> **Information supplied**
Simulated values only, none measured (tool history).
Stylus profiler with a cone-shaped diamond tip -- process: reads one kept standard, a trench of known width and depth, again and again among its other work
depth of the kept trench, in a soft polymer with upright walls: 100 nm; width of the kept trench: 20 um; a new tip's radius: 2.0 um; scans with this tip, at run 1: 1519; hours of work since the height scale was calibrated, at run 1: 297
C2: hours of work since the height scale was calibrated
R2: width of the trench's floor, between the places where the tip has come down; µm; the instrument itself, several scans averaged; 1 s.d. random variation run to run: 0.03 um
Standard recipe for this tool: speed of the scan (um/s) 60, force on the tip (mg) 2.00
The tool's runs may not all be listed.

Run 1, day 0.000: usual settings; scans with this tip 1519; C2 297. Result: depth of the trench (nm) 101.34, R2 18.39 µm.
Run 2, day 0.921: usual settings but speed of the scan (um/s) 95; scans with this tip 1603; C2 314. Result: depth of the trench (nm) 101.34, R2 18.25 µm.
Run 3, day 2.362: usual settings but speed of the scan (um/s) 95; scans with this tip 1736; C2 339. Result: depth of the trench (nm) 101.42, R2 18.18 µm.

> **Required action**
Above are the records; from them, give again exactly the lines from the one containing "C2: hours of" to the one containing "Run 1, day 0.000: usual", both lines included, and nothing more.

> **Exercise output**
C2: hours of work since the height scale was calibrated
R2: width of the trench's floor, between the places where the tip has come down; µm; the instrument itself, several scans averaged; 1 s.d. random variation run to run: 0.03 um
Standard recipe for this tool: speed of the scan (um/s) 60, force on the tip (mg) 2.00
The tool's runs may not all be listed.

Run 1, day 0.000: usual settings; scans with this tip 1519; C2 297. Result: depth of the trench (nm) 101.34, R2 18.39 µm.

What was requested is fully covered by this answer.